Activity:
For the records that follow, please set down exactly the lines between the one holding "changed in it." and the one holding "Step line, after", inclusive, and only those.

Listed entries:
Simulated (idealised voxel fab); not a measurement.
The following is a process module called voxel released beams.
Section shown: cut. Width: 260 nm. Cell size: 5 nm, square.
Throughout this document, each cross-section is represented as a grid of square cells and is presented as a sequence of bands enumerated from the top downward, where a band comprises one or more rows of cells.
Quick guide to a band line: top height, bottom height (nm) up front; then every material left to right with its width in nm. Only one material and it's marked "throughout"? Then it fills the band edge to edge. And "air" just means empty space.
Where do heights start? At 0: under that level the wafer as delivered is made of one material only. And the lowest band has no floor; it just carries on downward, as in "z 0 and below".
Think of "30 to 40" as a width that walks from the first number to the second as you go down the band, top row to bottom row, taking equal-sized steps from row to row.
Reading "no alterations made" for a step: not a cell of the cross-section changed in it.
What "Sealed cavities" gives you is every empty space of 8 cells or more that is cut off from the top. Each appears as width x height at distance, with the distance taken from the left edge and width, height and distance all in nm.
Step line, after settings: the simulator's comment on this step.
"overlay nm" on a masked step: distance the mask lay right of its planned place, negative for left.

Response:
Reading "no alterations made" for a step: not a cell of the cross-section changed in it.
What "Sealed cavities" gives you is every empty space of 8 cells or more that is cut off from the top. Each appears as width x height at distance, with the distance taken from the left edge and width, height and distance all in nm.
Step line, after settings: the simulator's comment on this step.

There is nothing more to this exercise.